##########

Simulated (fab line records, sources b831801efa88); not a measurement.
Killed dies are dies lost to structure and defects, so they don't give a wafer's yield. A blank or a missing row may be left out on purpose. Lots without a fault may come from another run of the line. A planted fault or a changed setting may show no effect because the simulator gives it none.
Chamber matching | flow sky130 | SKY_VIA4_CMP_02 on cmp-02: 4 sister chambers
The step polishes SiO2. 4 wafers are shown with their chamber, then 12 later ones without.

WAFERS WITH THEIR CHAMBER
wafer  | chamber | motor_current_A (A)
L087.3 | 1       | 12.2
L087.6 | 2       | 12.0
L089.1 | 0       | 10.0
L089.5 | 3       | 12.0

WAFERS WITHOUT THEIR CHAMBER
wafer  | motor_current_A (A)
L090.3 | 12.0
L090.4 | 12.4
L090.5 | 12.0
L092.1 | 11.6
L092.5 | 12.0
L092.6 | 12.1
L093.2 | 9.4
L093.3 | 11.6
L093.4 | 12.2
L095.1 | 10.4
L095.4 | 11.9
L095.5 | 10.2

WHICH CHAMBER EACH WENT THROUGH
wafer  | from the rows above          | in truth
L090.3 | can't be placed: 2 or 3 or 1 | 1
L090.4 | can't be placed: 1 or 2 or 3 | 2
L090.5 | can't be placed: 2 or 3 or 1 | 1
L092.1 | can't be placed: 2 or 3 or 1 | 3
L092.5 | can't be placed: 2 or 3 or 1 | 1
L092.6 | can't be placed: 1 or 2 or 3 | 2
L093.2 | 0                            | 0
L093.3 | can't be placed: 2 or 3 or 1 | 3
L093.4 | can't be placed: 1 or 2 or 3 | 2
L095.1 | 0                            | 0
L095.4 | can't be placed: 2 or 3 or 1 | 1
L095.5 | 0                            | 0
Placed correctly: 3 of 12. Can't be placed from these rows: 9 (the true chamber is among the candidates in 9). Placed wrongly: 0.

##########

ACTIVITY: Give back the lines of the data exactly as they are written, from the first line through the line containing "Chamber matching |".

YOUR SOLUTION:
Simulated (fab line records, sources b831801efa88); not a measurement.
Killed dies are dies lost to structure and defects, so they don't give a wafer's yield. A blank or a missing row may be left out on purpose. Lots without a fault may come from another run of the line. A planted fault or a changed setting may show no effect because the simulator gives it none.
Chamber matching | flow sky130 | SKY_VIA4_CMP_02 on cmp-02: 4 sister chambers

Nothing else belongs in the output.